Dataset extract =
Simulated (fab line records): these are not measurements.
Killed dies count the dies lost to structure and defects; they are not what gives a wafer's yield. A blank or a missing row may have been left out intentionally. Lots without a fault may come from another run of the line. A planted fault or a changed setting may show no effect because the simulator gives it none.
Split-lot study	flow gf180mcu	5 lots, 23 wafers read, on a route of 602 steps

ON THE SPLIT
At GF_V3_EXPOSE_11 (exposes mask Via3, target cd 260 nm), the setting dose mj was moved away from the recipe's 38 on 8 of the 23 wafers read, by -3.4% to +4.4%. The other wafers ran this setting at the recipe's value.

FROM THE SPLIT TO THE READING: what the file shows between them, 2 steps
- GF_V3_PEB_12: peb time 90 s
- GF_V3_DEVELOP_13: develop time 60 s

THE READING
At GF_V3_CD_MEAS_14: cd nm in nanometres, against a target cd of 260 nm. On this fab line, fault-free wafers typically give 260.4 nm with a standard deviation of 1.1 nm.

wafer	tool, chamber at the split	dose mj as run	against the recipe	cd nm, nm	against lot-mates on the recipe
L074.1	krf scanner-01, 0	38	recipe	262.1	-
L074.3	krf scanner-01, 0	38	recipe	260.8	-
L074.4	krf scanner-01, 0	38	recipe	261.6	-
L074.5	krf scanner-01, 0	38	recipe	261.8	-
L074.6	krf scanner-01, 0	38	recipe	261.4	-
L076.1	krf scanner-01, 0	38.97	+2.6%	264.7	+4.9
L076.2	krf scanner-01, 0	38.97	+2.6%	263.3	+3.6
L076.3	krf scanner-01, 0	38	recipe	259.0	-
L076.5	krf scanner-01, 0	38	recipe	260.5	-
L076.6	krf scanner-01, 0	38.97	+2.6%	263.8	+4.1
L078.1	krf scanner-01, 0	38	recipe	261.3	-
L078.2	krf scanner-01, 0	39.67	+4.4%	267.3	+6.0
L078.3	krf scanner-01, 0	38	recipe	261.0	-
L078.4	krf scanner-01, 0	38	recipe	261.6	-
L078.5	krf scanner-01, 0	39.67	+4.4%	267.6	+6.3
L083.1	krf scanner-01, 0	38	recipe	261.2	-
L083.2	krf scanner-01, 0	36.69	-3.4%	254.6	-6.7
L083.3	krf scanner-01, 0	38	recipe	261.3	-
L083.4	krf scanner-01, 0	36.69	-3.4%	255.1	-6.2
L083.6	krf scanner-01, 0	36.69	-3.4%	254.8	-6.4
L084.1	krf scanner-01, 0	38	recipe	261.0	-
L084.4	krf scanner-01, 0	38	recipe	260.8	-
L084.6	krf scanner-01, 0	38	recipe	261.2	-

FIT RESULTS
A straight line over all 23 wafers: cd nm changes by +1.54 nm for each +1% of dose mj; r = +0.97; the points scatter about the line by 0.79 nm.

Work instruction =
Set down again, word for word, the stretch of records from the line with "of 602 steps" to the line with "ON THE SPLIT", both of those lines included.

Answer space =
Split-lot study	flow gf180mcu	5 lots, 23 wafers read, on a route of 602 steps

ON THE SPLIT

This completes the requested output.